# WORK TASK:
Can you reproduce the data beneath, keeping every line exact?

# SUPPLIED ENTRIES:
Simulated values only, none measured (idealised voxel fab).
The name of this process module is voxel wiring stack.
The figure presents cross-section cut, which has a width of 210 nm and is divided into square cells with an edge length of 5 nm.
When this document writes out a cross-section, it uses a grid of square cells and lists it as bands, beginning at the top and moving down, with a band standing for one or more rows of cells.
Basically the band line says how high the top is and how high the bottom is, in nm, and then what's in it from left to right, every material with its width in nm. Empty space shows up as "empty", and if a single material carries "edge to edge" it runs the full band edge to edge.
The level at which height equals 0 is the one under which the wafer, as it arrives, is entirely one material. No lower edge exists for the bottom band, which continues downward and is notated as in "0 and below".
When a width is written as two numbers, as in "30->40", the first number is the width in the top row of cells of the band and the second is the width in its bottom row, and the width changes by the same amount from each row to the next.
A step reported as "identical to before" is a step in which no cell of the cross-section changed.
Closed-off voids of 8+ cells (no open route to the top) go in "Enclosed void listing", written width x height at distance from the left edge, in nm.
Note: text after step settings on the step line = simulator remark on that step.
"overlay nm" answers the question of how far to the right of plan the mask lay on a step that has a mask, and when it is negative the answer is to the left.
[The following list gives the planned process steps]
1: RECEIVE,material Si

# ANSWER SECTION:
Simulated values only, none measured (idealised voxel fab).
The name of this process module is voxel wiring stack.
The figure presents cross-section cut, which has a width of 210 nm and is divided into square cells with an edge length of 5 nm.
When this document writes out a cross-section, it uses a grid of square cells and lists it as bands, beginning at the top and moving down, with a band standing for one or more rows of cells.
Basically the band line says how high the top is and how high the bottom is, in nm, and then what's in it from left to right, every material with its width in nm. Empty space shows up as "empty", and if a single material carries "edge to edge" it runs the full band edge to edge.
The level at which height equals 0 is the one under which the wafer, as it arrives, is entirely one material. No lower edge exists for the bottom band, which continues downward and is notated as in "0 and below".
When a width is written as two numbers, as in "30->40", the first number is the width in the top row of cells of the band and the second is the width in its bottom row, and the width changes by the same amount from each row to the next.
A step reported as "identical to before" is a step in which no cell of the cross-section changed.
Closed-off voids of 8+ cells (no open route to the top) go in "Enclosed void listing", written width x height at distance from the left edge, in nm.
Note: text after step settings on the step line = simulator remark on that step.
"overlay nm" answers the question of how far to the right of plan the mask lay on a step that has a mask, and when it is negative the answer is to the left.
[The following list gives the planned process steps]
1: RECEIVE,material Si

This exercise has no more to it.